Supplied entries Block Start
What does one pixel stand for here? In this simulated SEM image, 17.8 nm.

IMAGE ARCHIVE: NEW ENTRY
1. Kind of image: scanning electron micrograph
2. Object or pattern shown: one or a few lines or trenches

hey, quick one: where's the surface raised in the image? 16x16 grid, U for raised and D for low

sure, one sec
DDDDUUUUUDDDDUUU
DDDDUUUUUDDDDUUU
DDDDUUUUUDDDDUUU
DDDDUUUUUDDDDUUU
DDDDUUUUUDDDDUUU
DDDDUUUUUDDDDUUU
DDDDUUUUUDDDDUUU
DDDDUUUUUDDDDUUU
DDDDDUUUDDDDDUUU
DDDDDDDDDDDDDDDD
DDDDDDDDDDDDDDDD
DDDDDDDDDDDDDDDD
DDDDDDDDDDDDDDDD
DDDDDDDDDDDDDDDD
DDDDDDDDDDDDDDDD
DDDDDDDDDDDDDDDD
Supplied entries Block End

# Task item
Print the data above exactly as it was provided.

# Your response
What does one pixel stand for here? In this simulated SEM image, 17.8 nm.

IMAGE ARCHIVE: NEW ENTRY
1. Kind of image: scanning electron micrograph
2. Object or pattern shown: one or a few lines or trenches

hey, quick one: where's the surface raised in the image? 16x16 grid, U for raised and D for low

sure, one sec
DDDDUUUUUDDDDUUU
DDDDUUUUUDDDDUUU
DDDDUUUUUDDDDUUU
DDDDUUUUUDDDDUUU
DDDDUUUUUDDDDUUU
DDDDUUUUUDDDDUUU
DDDDUUUUUDDDDUUU
DDDDUUUUUDDDDUUU
DDDDDUUUDDDDDUUU
DDDDDDDDDDDDDDDD
DDDDDDDDDDDDDDDD
DDDDDDDDDDDDDDDD
DDDDDDDDDDDDDDDD
DDDDDDDDDDDDDDDD
DDDDDDDDDDDDDDDD
DDDDDDDDDDDDDDDD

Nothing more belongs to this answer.